Task item |
Could you repeat the entries below word for word, leaving nothing out?

Excerpted data |
===============

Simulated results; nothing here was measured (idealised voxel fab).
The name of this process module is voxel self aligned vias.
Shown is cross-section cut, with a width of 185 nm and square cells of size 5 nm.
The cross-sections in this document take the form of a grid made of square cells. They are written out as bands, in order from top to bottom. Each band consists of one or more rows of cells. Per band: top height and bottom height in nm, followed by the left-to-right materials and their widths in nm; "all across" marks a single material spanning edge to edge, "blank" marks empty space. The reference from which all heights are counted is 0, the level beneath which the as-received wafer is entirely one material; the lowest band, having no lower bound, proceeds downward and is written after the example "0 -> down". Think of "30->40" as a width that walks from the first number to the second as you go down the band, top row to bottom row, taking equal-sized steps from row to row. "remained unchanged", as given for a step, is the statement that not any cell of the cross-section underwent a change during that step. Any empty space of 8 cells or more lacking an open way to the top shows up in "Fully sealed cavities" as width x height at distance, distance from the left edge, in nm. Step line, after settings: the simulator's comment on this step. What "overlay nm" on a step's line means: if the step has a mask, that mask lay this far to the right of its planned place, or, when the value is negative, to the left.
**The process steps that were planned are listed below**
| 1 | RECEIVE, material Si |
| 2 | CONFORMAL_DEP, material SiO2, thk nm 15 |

===============

Exercise solution |
Simulated results; nothing here was measured (idealised voxel fab).
The name of this process module is voxel self aligned vias.
Shown is cross-section cut, with a width of 185 nm and square cells of size 5 nm.
The cross-sections in this document take the form of a grid made of square cells. They are written out as bands, in order from top to bottom. Each band consists of one or more rows of cells. Per band: top height and bottom height in nm, followed by the left-to-right materials and their widths in nm; "all across" marks a single material spanning edge to edge, "blank" marks empty space. The reference from which all heights are counted is 0, the level beneath which the as-received wafer is entirely one material; the lowest band, having no lower bound, proceeds downward and is written after the example "0 -> down". Think of "30->40" as a width that walks from the first number to the second as you go down the band, top row to bottom row, taking equal-sized steps from row to row. "remained unchanged", as given for a step, is the statement that not any cell of the cross-section underwent a change during that step. Any empty space of 8 cells or more lacking an open way to the top shows up in "Fully sealed cavities" as width x height at distance, distance from the left edge, in nm. Step line, after settings: the simulator's comment on this step. What "overlay nm" on a step's line means: if the step has a mask, that mask lay this far to the right of its planned place, or, when the value is negative, to the left.
**The process steps that were planned are listed below**
| 1 | RECEIVE, material Si |
| 2 | CONFORMAL_DEP, material SiO2, thk nm 15 |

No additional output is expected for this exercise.